=== Records shown ===
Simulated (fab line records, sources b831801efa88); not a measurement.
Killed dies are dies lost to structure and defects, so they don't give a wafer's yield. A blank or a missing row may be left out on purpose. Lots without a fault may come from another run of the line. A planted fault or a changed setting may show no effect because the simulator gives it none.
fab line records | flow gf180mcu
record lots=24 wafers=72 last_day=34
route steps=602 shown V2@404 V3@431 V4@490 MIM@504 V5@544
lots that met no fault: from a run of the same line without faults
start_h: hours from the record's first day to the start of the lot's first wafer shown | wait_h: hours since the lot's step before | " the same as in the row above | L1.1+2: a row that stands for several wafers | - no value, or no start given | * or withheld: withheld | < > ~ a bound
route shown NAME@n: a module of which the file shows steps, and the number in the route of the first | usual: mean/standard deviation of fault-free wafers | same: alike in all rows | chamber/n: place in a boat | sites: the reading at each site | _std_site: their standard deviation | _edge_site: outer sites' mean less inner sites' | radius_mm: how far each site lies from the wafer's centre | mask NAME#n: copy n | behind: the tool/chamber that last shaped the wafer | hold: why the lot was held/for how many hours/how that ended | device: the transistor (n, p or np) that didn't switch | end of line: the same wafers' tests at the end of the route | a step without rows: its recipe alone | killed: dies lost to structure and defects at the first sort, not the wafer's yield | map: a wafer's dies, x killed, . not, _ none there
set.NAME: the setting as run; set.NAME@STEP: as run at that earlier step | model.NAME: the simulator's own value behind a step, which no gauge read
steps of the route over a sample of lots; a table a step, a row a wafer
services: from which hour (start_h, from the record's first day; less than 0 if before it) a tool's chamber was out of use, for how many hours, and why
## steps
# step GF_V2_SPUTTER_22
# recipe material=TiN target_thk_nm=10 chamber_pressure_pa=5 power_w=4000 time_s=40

=== Work request ===
All lines above from the line with "steps of the" through the line with "# step GF_V2_SPUTTER_22", both included, are to be set down exactly, with nothing else.

=== Worked solution ===
steps of the route over a sample of lots; a table a step, a row a wafer
services: from which hour (start_h, from the record's first day; less than 0 if before it) a tool's chamber was out of use, for how many hours, and why
## steps
# step GF_V2_SPUTTER_22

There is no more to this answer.